--- Data excerpts Enclosed Below ---

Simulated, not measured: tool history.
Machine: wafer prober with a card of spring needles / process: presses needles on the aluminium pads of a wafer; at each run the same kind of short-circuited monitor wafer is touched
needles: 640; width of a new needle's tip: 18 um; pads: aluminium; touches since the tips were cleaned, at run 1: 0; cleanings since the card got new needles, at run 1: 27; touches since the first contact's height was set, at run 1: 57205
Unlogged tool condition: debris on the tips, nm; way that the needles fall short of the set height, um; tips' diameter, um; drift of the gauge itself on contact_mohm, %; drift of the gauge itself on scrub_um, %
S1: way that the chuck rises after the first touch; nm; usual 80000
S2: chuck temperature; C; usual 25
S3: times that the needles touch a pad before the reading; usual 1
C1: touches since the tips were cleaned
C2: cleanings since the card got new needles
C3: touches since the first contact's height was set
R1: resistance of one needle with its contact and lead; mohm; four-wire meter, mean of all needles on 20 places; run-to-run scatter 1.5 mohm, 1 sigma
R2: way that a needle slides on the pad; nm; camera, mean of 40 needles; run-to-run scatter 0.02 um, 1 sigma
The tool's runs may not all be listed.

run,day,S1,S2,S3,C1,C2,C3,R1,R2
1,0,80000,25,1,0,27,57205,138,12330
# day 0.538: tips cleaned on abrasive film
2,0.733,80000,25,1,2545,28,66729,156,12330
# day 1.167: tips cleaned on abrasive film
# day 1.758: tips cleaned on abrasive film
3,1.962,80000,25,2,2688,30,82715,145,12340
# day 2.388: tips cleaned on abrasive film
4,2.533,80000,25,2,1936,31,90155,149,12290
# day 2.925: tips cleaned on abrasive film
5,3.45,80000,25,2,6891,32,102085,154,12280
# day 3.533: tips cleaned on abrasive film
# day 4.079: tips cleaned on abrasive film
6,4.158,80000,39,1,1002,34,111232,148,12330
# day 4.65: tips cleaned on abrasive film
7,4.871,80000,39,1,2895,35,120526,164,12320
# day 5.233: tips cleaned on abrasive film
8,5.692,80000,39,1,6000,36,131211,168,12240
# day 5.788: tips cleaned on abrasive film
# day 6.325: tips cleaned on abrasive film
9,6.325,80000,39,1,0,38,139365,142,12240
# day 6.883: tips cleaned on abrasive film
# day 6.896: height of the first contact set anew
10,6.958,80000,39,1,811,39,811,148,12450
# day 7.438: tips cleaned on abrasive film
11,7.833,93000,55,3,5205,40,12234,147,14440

--- End of Enclosed Data excerpts ---

**Exercise**
Return the opening line of the data and every line after it through the line containing "C1: touches since the tips were cleaned", please, exactly as written and with nothing added.

**Exercise result**
Simulated, not measured: tool history.
Machine: wafer prober with a card of spring needles / process: presses needles on the aluminium pads of a wafer; at each run the same kind of short-circuited monitor wafer is touched
needles: 640; width of a new needle's tip: 18 um; pads: aluminium; touches since the tips were cleaned, at run 1: 0; cleanings since the card got new needles, at run 1: 27; touches since the first contact's height was set, at run 1: 57205
Unlogged tool condition: debris on the tips, nm; way that the needles fall short of the set height, um; tips' diameter, um; drift of the gauge itself on contact_mohm, %; drift of the gauge itself on scrub_um, %
S1: way that the chuck rises after the first touch; nm; usual 80000
S2: chuck temperature; C; usual 25
S3: times that the needles touch a pad before the reading; usual 1
C1: touches since the tips were cleaned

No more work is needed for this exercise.